* _DATA SHOWN_
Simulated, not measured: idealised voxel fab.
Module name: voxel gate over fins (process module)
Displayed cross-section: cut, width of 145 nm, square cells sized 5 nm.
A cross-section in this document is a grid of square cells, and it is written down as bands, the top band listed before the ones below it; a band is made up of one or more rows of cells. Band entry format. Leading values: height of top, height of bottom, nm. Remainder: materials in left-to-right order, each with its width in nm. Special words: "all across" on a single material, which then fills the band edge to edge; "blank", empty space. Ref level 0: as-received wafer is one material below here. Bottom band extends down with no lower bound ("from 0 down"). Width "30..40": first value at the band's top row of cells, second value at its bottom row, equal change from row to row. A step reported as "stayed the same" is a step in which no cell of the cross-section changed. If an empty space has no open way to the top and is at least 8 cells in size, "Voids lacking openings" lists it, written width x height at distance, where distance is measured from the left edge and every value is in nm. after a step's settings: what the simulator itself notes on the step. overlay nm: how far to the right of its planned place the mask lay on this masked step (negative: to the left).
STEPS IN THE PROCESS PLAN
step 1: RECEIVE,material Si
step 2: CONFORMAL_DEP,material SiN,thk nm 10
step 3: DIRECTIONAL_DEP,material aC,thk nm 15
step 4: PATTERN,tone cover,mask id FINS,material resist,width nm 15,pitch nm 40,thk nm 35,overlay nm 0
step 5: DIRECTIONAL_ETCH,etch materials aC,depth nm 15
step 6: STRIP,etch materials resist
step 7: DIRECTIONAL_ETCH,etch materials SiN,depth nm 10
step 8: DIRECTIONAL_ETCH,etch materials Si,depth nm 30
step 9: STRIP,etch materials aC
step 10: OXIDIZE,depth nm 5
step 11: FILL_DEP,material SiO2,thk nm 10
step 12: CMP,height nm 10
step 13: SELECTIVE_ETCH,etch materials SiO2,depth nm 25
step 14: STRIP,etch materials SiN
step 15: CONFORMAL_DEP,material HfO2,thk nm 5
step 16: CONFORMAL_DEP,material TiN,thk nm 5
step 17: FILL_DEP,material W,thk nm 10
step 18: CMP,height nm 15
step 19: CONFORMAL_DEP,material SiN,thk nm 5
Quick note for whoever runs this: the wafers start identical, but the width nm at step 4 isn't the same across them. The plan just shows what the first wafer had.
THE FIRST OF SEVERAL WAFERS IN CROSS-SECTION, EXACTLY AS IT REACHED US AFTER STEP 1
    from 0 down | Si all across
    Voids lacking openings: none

* _BRIEF_
Once the line with "step 8: DIRECTIONAL_ETCH,etch" is found in the records above, print exactly that line and every line after it through the line with "from 0 down | Si all across".

* _REPLY_
step 8: DIRECTIONAL_ETCH,etch materials Si,depth nm 30
step 9: STRIP,etch materials aC
step 10: OXIDIZE,depth nm 5
step 11: FILL_DEP,material SiO2,thk nm 10
step 12: CMP,height nm 10
step 13: SELECTIVE_ETCH,etch materials SiO2,depth nm 25
step 14: STRIP,etch materials SiN
step 15: CONFORMAL_DEP,material HfO2,thk nm 5
step 16: CONFORMAL_DEP,material TiN,thk nm 5
step 17: FILL_DEP,material W,thk nm 10
step 18: CMP,height nm 15
step 19: CONFORMAL_DEP,material SiN,thk nm 5
Quick note for whoever runs this: the wafers start identical, but the width nm at step 4 isn't the same across them. The plan just shows what the first wafer had.
THE FIRST OF SEVERAL WAFERS IN CROSS-SECTION, EXACTLY AS IT REACHED US AFTER STEP 1
    from 0 down | Si all across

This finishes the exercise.